******

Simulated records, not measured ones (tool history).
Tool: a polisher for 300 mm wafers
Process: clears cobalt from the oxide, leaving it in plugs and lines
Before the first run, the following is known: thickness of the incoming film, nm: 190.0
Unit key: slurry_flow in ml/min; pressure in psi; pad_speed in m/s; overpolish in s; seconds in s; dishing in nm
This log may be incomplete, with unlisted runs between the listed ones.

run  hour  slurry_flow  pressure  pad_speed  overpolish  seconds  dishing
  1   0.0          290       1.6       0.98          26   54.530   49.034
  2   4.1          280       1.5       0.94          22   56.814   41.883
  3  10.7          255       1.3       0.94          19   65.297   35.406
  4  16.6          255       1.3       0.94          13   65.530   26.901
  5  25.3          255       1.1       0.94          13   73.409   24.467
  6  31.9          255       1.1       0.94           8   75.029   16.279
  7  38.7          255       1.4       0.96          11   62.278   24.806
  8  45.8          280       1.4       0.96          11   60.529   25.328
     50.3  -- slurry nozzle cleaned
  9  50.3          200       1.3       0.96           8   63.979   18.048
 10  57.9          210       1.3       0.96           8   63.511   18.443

******

§ Activity: Repeat the material word for word, in full.

§ Task result:
Simulated records, not measured ones (tool history).
Tool: a polisher for 300 mm wafers
Process: clears cobalt from the oxide, leaving it in plugs and lines
Before the first run, the following is known: thickness of the incoming film, nm: 190.0
Unit key: slurry_flow in ml/min; pressure in psi; pad_speed in m/s; overpolish in s; seconds in s; dishing in nm
This log may be incomplete, with unlisted runs between the listed ones.

run  hour  slurry_flow  pressure  pad_speed  overpolish  seconds  dishing
  1   0.0          290       1.6       0.98          26   54.530   49.034
  2   4.1          280       1.5       0.94          22   56.814   41.883
  3  10.7          255       1.3       0.94          19   65.297   35.406
  4  16.6          255       1.3       0.94          13   65.530   26.901
  5  25.3          255       1.1       0.94          13   73.409   24.467
  6  31.9          255       1.1       0.94           8   75.029   16.279
  7  38.7          255       1.4       0.96          11   62.278   24.806
  8  45.8          280       1.4       0.96          11   60.529   25.328
     50.3  -- slurry nozzle cleaned
  9  50.3          200       1.3       0.96           8   63.979   18.048
 10  57.9          210       1.3       0.96           8   63.511   18.443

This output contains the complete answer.